Start of EXTRACTED RECORDS

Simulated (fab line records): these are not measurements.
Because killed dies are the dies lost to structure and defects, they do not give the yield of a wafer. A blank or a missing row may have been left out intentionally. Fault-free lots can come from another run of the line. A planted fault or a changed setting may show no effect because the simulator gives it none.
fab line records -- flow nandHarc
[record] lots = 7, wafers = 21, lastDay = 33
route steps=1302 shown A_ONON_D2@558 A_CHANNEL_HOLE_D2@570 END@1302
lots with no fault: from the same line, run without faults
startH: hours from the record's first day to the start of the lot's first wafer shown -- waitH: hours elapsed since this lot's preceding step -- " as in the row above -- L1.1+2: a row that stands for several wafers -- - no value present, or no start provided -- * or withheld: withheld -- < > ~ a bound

End of EXTRACTED RECORDS

• WORK TASK: Only the lines from the beginning of the data above through the line containing "lots with no" should be repeated, exactly as they appear.

• ANSWER SPACE:
Simulated (fab line records): these are not measurements.
Because killed dies are the dies lost to structure and defects, they do not give the yield of a wafer. A blank or a missing row may have been left out intentionally. Fault-free lots can come from another run of the line. A planted fault or a changed setting may show no effect because the simulator gives it none.
fab line records -- flow nandHarc
[record] lots = 7, wafers = 21, lastDay = 33
route steps=1302 shown A_ONON_D2@558 A_CHANNEL_HOLE_D2@570 END@1302
lots with no fault: from the same line, run without faults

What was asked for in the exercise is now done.